Work order: Return precisely the opening lines of the listing below, ending with the line that contains "Read a band's".

****************

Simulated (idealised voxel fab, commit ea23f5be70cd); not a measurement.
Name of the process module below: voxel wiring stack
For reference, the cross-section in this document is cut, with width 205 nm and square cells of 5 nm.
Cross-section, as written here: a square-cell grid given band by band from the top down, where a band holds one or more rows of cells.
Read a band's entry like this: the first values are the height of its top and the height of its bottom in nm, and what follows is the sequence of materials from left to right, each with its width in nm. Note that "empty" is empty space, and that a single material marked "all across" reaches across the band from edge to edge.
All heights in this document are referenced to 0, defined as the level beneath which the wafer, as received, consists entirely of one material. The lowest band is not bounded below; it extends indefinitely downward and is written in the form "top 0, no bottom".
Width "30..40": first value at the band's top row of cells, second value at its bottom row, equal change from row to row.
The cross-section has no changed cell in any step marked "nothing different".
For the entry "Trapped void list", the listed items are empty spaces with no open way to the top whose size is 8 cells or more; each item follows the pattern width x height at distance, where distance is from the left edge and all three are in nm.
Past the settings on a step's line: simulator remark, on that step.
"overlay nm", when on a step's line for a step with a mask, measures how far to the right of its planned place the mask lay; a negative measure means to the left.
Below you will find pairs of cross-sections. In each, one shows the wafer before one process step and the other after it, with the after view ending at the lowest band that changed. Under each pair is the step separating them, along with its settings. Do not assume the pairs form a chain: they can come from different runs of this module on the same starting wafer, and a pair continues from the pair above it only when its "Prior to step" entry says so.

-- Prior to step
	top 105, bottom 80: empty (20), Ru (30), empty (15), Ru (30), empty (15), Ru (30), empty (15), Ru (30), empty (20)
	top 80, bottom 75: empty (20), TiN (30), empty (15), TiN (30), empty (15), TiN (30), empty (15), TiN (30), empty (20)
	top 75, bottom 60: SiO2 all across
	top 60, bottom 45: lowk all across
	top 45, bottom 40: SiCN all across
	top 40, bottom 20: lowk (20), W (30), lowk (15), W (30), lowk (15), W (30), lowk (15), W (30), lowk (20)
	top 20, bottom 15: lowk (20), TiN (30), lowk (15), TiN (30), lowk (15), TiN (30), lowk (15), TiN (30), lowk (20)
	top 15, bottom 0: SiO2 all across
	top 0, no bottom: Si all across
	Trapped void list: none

****************

Written solution:
Simulated (idealised voxel fab, commit ea23f5be70cd); not a measurement.
Name of the process module below: voxel wiring stack
For reference, the cross-section in this document is cut, with width 205 nm and square cells of 5 nm.
Cross-section, as written here: a square-cell grid given band by band from the top down, where a band holds one or more rows of cells.
Read a band's entry like this: the first values are the height of its top and the height of its bottom in nm, and what follows is the sequence of materials from left to right, each with its width in nm. Note that "empty" is empty space, and that a single material marked "all across" reaches across the band from edge to edge.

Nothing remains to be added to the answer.